Extracted entries:
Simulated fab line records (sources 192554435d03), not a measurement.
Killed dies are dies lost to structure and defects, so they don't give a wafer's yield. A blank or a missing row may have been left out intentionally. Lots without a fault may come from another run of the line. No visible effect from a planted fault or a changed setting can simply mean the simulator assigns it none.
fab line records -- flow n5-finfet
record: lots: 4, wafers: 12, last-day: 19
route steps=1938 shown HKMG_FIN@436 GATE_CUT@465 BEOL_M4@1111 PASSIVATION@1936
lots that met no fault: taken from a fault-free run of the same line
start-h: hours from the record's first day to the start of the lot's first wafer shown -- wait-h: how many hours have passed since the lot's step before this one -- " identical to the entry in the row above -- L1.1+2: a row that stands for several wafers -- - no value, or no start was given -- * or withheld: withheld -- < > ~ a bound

Work item: In your answer, repeat each line of the material word for word.

Task response:
Simulated fab line records (sources 192554435d03), not a measurement.
Killed dies are dies lost to structure and defects, so they don't give a wafer's yield. A blank or a missing row may have been left out intentionally. Lots without a fault may come from another run of the line. No visible effect from a planted fault or a changed setting can simply mean the simulator assigns it none.
fab line records -- flow n5-finfet
record: lots: 4, wafers: 12, last-day: 19
route steps=1938 shown HKMG_FIN@436 GATE_CUT@465 BEOL_M4@1111 PASSIVATION@1936
lots that met no fault: taken from a fault-free run of the same line
start-h: hours from the record's first day to the start of the lot's first wafer shown -- wait-h: how many hours have passed since the lot's step before this one -- " identical to the entry in the row above -- L1.1+2: a row that stands for several wafers -- - no value, or no start was given -- * or withheld: withheld -- < > ~ a bound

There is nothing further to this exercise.